Segment Start: Data under study

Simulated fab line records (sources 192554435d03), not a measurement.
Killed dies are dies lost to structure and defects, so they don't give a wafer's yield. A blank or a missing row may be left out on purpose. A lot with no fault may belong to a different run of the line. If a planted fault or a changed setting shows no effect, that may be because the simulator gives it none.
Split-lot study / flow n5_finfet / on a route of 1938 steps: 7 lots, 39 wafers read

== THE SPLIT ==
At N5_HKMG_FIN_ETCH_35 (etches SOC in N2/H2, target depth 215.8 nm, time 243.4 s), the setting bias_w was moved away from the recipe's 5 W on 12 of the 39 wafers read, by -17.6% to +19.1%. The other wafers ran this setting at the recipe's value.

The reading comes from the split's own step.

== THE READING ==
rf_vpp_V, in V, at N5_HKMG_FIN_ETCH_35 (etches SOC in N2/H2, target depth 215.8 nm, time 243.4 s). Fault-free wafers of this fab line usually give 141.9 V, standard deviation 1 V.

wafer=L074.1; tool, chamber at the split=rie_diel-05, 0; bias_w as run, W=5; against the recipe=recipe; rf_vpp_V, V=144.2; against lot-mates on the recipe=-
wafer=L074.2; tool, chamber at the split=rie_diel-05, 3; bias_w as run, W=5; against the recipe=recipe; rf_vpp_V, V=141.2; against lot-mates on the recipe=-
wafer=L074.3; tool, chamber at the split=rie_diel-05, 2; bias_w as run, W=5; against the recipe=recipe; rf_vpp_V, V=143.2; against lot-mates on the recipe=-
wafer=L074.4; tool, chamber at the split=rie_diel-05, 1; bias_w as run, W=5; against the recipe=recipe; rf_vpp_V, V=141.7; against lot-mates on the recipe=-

Segment End: Data under study

▸ **Task item**: The lines to retype, exactly and only, run from the first line of the material through the line with "wafer=L074.3; tool, chamber".

▸ **Solution**:
Simulated fab line records (sources 192554435d03), not a measurement.
Killed dies are dies lost to structure and defects, so they don't give a wafer's yield. A blank or a missing row may be left out on purpose. A lot with no fault may belong to a different run of the line. If a planted fault or a changed setting shows no effect, that may be because the simulator gives it none.
Split-lot study / flow n5_finfet / on a route of 1938 steps: 7 lots, 39 wafers read

== THE SPLIT ==
At N5_HKMG_FIN_ETCH_35 (etches SOC in N2/H2, target depth 215.8 nm, time 243.4 s), the setting bias_w was moved away from the recipe's 5 W on 12 of the 39 wafers read, by -17.6% to +19.1%. The other wafers ran this setting at the recipe's value.

The reading comes from the split's own step.

== THE READING ==
rf_vpp_V, in V, at N5_HKMG_FIN_ETCH_35 (etches SOC in N2/H2, target depth 215.8 nm, time 243.4 s). Fault-free wafers of this fab line usually give 141.9 V, standard deviation 1 V.

wafer=L074.1; tool, chamber at the split=rie_diel-05, 0; bias_w as run, W=5; against the recipe=recipe; rf_vpp_V, V=144.2; against lot-mates on the recipe=-
wafer=L074.2; tool, chamber at the split=rie_diel-05, 3; bias_w as run, W=5; against the recipe=recipe; rf_vpp_V, V=141.2; against lot-mates on the recipe=-
wafer=L074.3; tool, chamber at the split=rie_diel-05, 2; bias_w as run, W=5; against the recipe=recipe; rf_vpp_V, V=143.2; against lot-mates on the recipe=-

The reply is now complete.